| Work order |
Your answer should be the lines below from the one with "Below 0: as-received" to the one with "The two numbers", both included, given again exactly and with nothing added.

| Entries shown |
((

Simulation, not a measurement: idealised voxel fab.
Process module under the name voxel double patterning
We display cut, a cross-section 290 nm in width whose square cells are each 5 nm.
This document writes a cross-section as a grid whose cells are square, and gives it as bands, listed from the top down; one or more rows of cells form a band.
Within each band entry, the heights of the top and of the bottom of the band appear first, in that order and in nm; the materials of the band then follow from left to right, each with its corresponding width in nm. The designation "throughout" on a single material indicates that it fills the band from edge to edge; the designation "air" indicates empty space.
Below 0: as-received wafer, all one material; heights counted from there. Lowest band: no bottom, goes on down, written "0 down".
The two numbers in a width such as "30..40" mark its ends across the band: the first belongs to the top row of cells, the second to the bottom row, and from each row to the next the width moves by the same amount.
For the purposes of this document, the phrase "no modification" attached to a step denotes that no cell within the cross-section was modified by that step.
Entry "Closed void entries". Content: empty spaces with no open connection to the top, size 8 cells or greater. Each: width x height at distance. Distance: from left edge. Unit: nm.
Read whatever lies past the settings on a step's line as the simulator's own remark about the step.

))

| Task answer |
Below 0: as-received wafer, all one material; heights counted from there. Lowest band: no bottom, goes on down, written "0 down".
The two numbers in a width such as "30..40" mark its ends across the band: the first belongs to the top row of cells, the second to the bottom row, and from each row to the next the width moves by the same amount.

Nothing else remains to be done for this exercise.